ASSIGNMENT - Reproduce each record exactly, leaving out no line.

DATA SUPPLIED -
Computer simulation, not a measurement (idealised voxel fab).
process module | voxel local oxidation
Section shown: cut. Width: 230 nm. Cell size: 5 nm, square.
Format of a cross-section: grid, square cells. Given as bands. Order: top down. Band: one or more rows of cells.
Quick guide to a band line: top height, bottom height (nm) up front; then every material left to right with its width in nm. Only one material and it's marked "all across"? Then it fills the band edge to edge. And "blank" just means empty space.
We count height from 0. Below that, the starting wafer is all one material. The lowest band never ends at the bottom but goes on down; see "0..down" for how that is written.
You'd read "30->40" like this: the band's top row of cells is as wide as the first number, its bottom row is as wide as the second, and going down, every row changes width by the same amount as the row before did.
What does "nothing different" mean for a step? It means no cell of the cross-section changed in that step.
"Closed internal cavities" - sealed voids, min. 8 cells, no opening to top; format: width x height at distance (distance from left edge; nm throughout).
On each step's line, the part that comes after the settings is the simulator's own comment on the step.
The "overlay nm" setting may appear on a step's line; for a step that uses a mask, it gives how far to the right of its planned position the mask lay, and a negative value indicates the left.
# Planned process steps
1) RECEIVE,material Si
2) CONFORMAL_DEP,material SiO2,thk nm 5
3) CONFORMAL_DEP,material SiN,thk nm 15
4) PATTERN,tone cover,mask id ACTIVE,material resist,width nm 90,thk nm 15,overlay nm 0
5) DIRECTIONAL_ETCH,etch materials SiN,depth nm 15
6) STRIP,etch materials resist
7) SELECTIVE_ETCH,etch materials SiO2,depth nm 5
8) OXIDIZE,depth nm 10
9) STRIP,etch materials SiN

YOUR SOLUTION -
Computer simulation, not a measurement (idealised voxel fab).
process module | voxel local oxidation
Section shown: cut. Width: 230 nm. Cell size: 5 nm, square.
Format of a cross-section: grid, square cells. Given as bands. Order: top down. Band: one or more rows of cells.
Quick guide to a band line: top height, bottom height (nm) up front; then every material left to right with its width in nm. Only one material and it's marked "all across"? Then it fills the band edge to edge. And "blank" just means empty space.
We count height from 0. Below that, the starting wafer is all one material. The lowest band never ends at the bottom but goes on down; see "0..down" for how that is written.
You'd read "30->40" like this: the band's top row of cells is as wide as the first number, its bottom row is as wide as the second, and going down, every row changes width by the same amount as the row before did.
What does "nothing different" mean for a step? It means no cell of the cross-section changed in that step.
"Closed internal cavities" - sealed voids, min. 8 cells, no opening to top; format: width x height at distance (distance from left edge; nm throughout).
On each step's line, the part that comes after the settings is the simulator's own comment on the step.
The "overlay nm" setting may appear on a step's line; for a step that uses a mask, it gives how far to the right of its planned position the mask lay, and a negative value indicates the left.
# Planned process steps
1) RECEIVE,material Si
2) CONFORMAL_DEP,material SiO2,thk nm 5
3) CONFORMAL_DEP,material SiN,thk nm 15
4) PATTERN,tone cover,mask id ACTIVE,material resist,width nm 90,thk nm 15,overlay nm 0
5) DIRECTIONAL_ETCH,etch materials SiN,depth nm 15
6) STRIP,etch materials resist
7) SELECTIVE_ETCH,etch materials SiO2,depth nm 5
8) OXIDIZE,depth nm 10
9) STRIP,etch materials SiN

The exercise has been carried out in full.